- **Work request**:
Every line below should be copied out exactly.

_ _ _ _ _ _ _

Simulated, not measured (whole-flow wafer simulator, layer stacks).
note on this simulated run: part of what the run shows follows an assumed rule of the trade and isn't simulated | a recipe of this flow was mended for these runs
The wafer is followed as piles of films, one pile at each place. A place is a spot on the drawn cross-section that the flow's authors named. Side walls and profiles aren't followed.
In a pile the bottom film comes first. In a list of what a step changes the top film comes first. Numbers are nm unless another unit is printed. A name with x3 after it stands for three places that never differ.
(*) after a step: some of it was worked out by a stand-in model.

_ _ _ _ _ _ _

- **Task result**:
Simulated, not measured (whole-flow wafer simulator, layer stacks).
note on this simulated run: part of what the run shows follows an assumed rule of the trade and isn't simulated | a recipe of this flow was mended for these runs
The wafer is followed as piles of films, one pile at each place. A place is a spot on the drawn cross-section that the flow's authors named. Side walls and profiles aren't followed.
In a pile the bottom film comes first. In a list of what a step changes the top film comes first. Numbers are nm unless another unit is printed. A name with x3 after it stands for three places that never differ.
(*) after a step: some of it was worked out by a stand-in model.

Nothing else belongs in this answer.